Data supplied section start

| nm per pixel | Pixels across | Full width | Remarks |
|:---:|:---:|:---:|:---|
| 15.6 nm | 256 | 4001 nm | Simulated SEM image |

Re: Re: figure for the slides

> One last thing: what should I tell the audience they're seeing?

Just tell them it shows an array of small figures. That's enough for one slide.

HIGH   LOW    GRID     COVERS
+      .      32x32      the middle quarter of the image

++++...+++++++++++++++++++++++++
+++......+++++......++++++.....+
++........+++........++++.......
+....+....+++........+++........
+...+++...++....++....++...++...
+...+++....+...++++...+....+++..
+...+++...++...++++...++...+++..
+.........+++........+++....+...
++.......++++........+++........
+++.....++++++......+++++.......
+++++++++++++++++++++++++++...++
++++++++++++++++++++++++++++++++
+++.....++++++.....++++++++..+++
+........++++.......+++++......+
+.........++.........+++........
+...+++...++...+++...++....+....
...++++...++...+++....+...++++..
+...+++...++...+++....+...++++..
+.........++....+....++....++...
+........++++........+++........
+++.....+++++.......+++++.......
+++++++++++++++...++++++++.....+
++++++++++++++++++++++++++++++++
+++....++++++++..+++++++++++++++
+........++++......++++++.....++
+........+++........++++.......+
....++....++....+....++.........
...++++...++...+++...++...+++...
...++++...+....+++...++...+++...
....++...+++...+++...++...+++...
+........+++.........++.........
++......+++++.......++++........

Data supplied section end

■ **Activity**
Your answer should be exactly the lines of the data above, from the first through the line containing "audience they're seeing?".

■ **Written answer**
| nm per pixel | Pixels across | Full width | Remarks |
|:---:|:---:|:---:|:---|
| 15.6 nm | 256 | 4001 nm | Simulated SEM image |

Re: Re: figure for the slides

> One last thing: what should I tell the audience they're seeing?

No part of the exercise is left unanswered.